• _Brief_: Nothing but the lines from the start of the entries through the line containing "S2: pressure of" should appear in the answer, each given exactly.

------------
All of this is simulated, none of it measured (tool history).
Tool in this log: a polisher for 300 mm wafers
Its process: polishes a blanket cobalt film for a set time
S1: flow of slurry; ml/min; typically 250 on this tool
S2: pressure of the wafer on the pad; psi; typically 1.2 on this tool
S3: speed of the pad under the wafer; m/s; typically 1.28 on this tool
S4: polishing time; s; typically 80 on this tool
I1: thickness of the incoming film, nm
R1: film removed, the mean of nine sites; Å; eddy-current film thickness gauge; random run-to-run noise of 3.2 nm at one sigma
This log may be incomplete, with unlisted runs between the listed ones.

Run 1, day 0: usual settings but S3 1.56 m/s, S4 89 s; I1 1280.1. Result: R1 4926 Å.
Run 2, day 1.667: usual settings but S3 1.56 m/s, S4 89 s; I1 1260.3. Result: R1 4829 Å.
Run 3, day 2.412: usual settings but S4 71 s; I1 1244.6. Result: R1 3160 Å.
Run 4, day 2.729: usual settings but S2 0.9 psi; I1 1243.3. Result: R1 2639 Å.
------------

• _Task answer_:
All of this is simulated, none of it measured (tool history).
Tool in this log: a polisher for 300 mm wafers
Its process: polishes a blanket cobalt film for a set time
S1: flow of slurry; ml/min; typically 250 on this tool
S2: pressure of the wafer on the pad; psi; typically 1.2 on this tool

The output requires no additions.